§ **ACTION ITEM**
In full and without change, repeat the records shown below.

==== DATASET

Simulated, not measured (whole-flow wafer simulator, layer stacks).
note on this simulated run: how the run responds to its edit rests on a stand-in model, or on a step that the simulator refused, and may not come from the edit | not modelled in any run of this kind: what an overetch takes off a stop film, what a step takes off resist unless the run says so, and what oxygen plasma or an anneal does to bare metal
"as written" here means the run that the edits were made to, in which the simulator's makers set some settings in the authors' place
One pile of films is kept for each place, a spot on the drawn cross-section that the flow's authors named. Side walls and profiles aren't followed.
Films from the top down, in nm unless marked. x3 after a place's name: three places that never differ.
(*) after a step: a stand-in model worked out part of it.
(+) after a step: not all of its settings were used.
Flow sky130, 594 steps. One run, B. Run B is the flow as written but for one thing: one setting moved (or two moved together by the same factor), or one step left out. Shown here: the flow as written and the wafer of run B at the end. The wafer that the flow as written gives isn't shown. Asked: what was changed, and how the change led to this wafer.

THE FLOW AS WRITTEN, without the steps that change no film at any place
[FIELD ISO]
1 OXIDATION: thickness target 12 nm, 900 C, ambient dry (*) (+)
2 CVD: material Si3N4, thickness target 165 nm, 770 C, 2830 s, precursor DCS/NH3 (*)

========

§ **EXERCISE SOLUTION**
Simulated, not measured (whole-flow wafer simulator, layer stacks).
note on this simulated run: how the run responds to its edit rests on a stand-in model, or on a step that the simulator refused, and may not come from the edit | not modelled in any run of this kind: what an overetch takes off a stop film, what a step takes off resist unless the run says so, and what oxygen plasma or an anneal does to bare metal
"as written" here means the run that the edits were made to, in which the simulator's makers set some settings in the authors' place
One pile of films is kept for each place, a spot on the drawn cross-section that the flow's authors named. Side walls and profiles aren't followed.
Films from the top down, in nm unless marked. x3 after a place's name: three places that never differ.
(*) after a step: a stand-in model worked out part of it.
(+) after a step: not all of its settings were used.
Flow sky130, 594 steps. One run, B. Run B is the flow as written but for one thing: one setting moved (or two moved together by the same factor), or one step left out. Shown here: the flow as written and the wafer of run B at the end. The wafer that the flow as written gives isn't shown. Asked: what was changed, and how the change led to this wafer.

THE FLOW AS WRITTEN, without the steps that change no film at any place
[FIELD ISO]
1 OXIDATION: thickness target 12 nm, 900 C, ambient dry (*) (+)
2 CVD: material Si3N4, thickness target 165 nm, 770 C, 2830 s, precursor DCS/NH3 (*)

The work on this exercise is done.